**Action item**
Stopping right after the line with "Square cells of", please reproduce the material below exactly from its first line.

[Start of section]
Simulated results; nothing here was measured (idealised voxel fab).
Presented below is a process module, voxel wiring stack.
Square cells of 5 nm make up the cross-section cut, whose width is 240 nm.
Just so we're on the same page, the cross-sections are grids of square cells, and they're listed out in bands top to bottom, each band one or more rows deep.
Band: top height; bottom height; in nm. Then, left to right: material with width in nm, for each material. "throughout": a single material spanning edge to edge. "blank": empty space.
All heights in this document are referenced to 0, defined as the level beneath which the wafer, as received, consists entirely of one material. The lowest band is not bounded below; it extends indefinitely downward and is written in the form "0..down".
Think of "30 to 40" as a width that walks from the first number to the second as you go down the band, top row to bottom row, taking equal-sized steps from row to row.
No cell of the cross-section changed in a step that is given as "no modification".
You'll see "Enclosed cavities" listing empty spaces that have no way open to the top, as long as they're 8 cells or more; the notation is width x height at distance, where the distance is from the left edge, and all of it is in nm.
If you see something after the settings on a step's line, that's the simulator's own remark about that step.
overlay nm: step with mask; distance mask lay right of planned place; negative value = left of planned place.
[End of section]

**Written answer**
Simulated results; nothing here was measured (idealised voxel fab).
Presented below is a process module, voxel wiring stack.
Square cells of 5 nm make up the cross-section cut, whose width is 240 nm.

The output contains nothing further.